- _Data shown_
┌──

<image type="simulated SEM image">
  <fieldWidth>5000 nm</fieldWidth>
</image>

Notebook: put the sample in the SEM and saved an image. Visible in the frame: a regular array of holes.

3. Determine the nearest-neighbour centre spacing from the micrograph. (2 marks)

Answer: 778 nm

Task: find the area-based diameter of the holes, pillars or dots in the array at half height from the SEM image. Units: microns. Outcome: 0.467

└──

- _Work item_
Look above for the line containing "<fieldWidth>5000 nm</fieldWidth>". Output from there through the line containing "Answer: 778 nm", exactly and inclusively.

- _Response area_
  <fieldWidth>5000 nm</fieldWidth>
</image>

Notebook: put the sample in the SEM and saved an image. Visible in the frame: a regular array of holes.

3. Determine the nearest-neighbour centre spacing from the micrograph. (2 marks)

Answer: 778 nm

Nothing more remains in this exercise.